##### DATA LISTING

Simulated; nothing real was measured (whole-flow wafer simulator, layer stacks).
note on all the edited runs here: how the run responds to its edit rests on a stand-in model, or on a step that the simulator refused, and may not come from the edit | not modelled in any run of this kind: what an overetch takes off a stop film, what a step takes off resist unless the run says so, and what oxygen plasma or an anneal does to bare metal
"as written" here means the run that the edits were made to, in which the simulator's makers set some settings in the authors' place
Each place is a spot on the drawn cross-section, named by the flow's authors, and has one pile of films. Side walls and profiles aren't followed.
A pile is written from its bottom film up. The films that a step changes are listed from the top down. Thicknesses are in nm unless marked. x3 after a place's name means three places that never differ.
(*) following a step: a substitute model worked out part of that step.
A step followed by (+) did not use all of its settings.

##########

● TASK ITEM: Output the data above exactly, please, line for line.

● ANSWER AREA:
Simulated; nothing real was measured (whole-flow wafer simulator, layer stacks).
note on all the edited runs here: how the run responds to its edit rests on a stand-in model, or on a step that the simulator refused, and may not come from the edit | not modelled in any run of this kind: what an overetch takes off a stop film, what a step takes off resist unless the run says so, and what oxygen plasma or an anneal does to bare metal
"as written" here means the run that the edits were made to, in which the simulator's makers set some settings in the authors' place
Each place is a spot on the drawn cross-section, named by the flow's authors, and has one pile of films. Side walls and profiles aren't followed.
A pile is written from its bottom film up. The films that a step changes are listed from the top down. Thicknesses are in nm unless marked. x3 after a place's name means three places that never differ.
(*) following a step: a substitute model worked out part of that step.
A step followed by (+) did not use all of its settings.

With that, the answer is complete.